** DATA EXTRACT follows **

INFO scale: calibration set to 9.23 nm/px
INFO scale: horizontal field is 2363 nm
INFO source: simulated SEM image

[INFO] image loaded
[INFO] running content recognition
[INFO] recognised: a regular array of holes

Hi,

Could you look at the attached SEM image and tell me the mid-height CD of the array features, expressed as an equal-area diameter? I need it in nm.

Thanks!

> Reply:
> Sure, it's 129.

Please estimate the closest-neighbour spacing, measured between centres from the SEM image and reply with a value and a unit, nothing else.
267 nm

** End of DATA EXTRACT **

▸ **BRIEF**: Restate the records word for word, keeping every line.

▸ **WORKED SOLUTION**:
INFO scale: calibration set to 9.23 nm/px
INFO scale: horizontal field is 2363 nm
INFO source: simulated SEM image

[INFO] image loaded
[INFO] running content recognition
[INFO] recognised: a regular array of holes

Hi,

Could you look at the attached SEM image and tell me the mid-height CD of the array features, expressed as an equal-area diameter? I need it in nm.

Thanks!

> Reply:
> Sure, it's 129.

Please estimate the closest-neighbour spacing, measured between centres from the SEM image and reply with a value and a unit, nothing else.
267 nm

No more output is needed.